__TASK ITEM__
Reproduce the first line of the material below and each line after it, exactly, through the line containing "alike: readings whose", and give nothing more.

__SUPPLIED INFORMATION__
########
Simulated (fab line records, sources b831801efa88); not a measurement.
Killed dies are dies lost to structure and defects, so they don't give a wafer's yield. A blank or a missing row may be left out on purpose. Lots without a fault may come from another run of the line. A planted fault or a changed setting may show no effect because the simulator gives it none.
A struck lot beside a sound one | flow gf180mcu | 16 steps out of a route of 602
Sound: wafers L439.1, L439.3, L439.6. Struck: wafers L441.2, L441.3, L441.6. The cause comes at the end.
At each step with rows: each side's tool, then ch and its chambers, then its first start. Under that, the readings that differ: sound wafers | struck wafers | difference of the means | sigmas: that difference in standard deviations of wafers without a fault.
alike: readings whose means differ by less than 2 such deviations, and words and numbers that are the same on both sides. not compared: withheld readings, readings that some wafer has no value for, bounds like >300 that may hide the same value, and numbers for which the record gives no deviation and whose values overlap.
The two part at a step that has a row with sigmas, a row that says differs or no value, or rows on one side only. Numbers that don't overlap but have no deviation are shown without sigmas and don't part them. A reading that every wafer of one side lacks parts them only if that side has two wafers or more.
########

__EXERCISE ANSWER__
Simulated (fab line records, sources b831801efa88); not a measurement.
Killed dies are dies lost to structure and defects, so they don't give a wafer's yield. A blank or a missing row may be left out on purpose. Lots without a fault may come from another run of the line. A planted fault or a changed setting may show no effect because the simulator gives it none.
A struck lot beside a sound one | flow gf180mcu | 16 steps out of a route of 602
Sound: wafers L439.1, L439.3, L439.6. Struck: wafers L441.2, L441.3, L441.6. The cause comes at the end.
At each step with rows: each side's tool, then ch and its chambers, then its first start. Under that, the readings that differ: sound wafers | struck wafers | difference of the means | sigmas: that difference in standard deviations of wafers without a fault.
alike: readings whose means differ by less than 2 such deviations, and words and numbers that are the same on both sides. not compared: withheld readings, readings that some wafer has no value for, bounds like >300 that may hide the same value, and numbers for which the record gives no deviation and whose values overlap.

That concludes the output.